ENTRIES SUPPLIED
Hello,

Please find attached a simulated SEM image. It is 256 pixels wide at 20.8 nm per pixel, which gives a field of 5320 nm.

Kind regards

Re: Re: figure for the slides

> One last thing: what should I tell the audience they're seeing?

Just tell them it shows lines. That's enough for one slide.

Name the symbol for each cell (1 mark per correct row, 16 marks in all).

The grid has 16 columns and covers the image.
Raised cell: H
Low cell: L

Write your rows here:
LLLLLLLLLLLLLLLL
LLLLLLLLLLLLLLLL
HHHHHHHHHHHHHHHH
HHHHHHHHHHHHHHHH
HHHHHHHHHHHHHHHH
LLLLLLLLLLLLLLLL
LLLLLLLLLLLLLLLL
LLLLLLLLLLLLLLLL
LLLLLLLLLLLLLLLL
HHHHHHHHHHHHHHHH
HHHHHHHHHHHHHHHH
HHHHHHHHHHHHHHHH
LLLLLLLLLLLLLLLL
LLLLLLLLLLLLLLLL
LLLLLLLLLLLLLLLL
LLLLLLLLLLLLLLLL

WORK INSTRUCTION
Write out exactly the lines that fall from the line with "Kind regards" to the line with "The grid has 16 columns and covers the image." in the records above, keeping both ends.

TASK OUTPUT
Kind regards

Re: Re: figure for the slides

> One last thing: what should I tell the audience they're seeing?

Just tell them it shows lines. That's enough for one slide.

Name the symbol for each cell (1 mark per correct row, 16 marks in all).

The grid has 16 columns and covers the image.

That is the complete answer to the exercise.